ACTIVITY:
Write out again, exactly, the lines of the listing below from the first one through the one that contains "(+) following a", and no other lines.

INFORMATION GIVEN:
━━━━━━━━━━━━━━━━━━━━━━━━━━━━━━

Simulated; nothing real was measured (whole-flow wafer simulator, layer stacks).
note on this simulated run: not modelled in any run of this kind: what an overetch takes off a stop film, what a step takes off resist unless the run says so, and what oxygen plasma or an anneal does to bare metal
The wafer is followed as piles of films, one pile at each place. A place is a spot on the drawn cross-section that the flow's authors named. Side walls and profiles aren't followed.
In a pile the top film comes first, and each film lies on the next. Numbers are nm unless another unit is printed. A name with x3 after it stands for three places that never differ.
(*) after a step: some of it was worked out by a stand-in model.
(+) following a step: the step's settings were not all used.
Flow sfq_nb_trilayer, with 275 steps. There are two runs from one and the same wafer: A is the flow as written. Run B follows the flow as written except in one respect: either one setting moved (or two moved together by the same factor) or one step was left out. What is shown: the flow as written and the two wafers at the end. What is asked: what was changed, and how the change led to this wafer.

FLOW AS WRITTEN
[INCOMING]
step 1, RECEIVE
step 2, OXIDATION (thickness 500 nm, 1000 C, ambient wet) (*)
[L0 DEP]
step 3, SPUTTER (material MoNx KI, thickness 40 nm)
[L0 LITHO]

━━━━━━━━━━━━━━━━━━━━━━━━━━━━━━

RESPONSE:
Simulated; nothing real was measured (whole-flow wafer simulator, layer stacks).
note on this simulated run: not modelled in any run of this kind: what an overetch takes off a stop film, what a step takes off resist unless the run says so, and what oxygen plasma or an anneal does to bare metal
The wafer is followed as piles of films, one pile at each place. A place is a spot on the drawn cross-section that the flow's authors named. Side walls and profiles aren't followed.
In a pile the top film comes first, and each film lies on the next. Numbers are nm unless another unit is printed. A name with x3 after it stands for three places that never differ.
(*) after a step: some of it was worked out by a stand-in model.
(+) following a step: the step's settings were not all used.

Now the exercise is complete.